● ● ●
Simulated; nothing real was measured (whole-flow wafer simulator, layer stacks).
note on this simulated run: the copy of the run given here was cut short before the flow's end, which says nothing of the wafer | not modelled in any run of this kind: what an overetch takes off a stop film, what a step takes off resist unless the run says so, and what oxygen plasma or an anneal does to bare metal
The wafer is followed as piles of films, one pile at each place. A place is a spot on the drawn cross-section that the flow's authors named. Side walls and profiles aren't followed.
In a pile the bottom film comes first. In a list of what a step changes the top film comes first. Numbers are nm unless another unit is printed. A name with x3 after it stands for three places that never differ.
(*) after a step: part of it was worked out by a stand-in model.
● ● ●

=== TASK ITEM ===
Given the listing above, print all of it word for word.

=== ANSWER BOX ===
Simulated; nothing real was measured (whole-flow wafer simulator, layer stacks).
note on this simulated run: the copy of the run given here was cut short before the flow's end, which says nothing of the wafer | not modelled in any run of this kind: what an overetch takes off a stop film, what a step takes off resist unless the run says so, and what oxygen plasma or an anneal does to bare metal
The wafer is followed as piles of films, one pile at each place. A place is a spot on the drawn cross-section that the flow's authors named. Side walls and profiles aren't followed.
In a pile the bottom film comes first. In a list of what a step changes the top film comes first. Numbers are nm unless another unit is printed. A name with x3 after it stands for three places that never differ.
(*) after a step: part of it was worked out by a stand-in model.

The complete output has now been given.